Data excerpts:
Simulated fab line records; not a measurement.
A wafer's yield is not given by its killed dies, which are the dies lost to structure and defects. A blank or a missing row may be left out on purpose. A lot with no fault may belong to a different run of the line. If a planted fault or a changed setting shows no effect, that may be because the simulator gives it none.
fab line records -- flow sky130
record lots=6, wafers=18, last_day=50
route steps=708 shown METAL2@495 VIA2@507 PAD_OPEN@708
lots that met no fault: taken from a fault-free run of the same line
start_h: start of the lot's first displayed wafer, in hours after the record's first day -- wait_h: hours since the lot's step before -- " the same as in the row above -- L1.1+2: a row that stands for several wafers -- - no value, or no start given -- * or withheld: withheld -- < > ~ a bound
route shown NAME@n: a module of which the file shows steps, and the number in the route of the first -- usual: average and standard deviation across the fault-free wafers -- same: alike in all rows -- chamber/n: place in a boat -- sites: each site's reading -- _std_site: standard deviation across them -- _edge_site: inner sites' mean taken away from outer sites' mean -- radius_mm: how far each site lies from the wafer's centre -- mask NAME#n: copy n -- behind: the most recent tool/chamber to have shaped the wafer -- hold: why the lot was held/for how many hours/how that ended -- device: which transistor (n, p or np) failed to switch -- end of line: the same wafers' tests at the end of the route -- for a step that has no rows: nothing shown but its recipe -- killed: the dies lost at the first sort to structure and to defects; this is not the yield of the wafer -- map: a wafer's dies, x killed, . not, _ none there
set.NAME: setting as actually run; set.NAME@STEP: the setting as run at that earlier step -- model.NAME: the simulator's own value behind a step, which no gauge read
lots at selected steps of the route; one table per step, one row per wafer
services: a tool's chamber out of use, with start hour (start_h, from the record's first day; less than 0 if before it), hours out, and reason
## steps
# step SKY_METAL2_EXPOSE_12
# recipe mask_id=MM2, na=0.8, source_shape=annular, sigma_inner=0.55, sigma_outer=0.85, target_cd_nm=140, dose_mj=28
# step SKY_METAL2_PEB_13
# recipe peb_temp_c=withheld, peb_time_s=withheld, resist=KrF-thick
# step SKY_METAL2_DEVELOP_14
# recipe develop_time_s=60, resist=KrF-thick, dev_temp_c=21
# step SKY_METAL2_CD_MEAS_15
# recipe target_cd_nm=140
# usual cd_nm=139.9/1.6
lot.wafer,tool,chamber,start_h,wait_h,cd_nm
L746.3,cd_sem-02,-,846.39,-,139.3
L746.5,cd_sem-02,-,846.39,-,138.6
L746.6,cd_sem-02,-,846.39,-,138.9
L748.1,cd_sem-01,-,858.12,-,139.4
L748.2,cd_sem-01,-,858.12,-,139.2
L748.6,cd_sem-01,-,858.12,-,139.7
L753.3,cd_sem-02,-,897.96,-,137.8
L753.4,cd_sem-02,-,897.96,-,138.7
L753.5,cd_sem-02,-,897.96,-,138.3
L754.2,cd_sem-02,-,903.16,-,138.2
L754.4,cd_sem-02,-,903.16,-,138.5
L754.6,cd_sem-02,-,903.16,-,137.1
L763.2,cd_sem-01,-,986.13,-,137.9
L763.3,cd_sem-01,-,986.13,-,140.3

Work request: From the records above, copy only the lines starting with the line that holds "L754.4,cd_sem-02,-,903.16,-,138.5" and going on through the line that holds "L763.2,cd_sem-01,-,986.13,-,137.9", exactly as written.

Exercise output:
L754.4,cd_sem-02,-,903.16,-,138.5
L754.6,cd_sem-02,-,903.16,-,137.1
L763.2,cd_sem-01,-,986.13,-,137.9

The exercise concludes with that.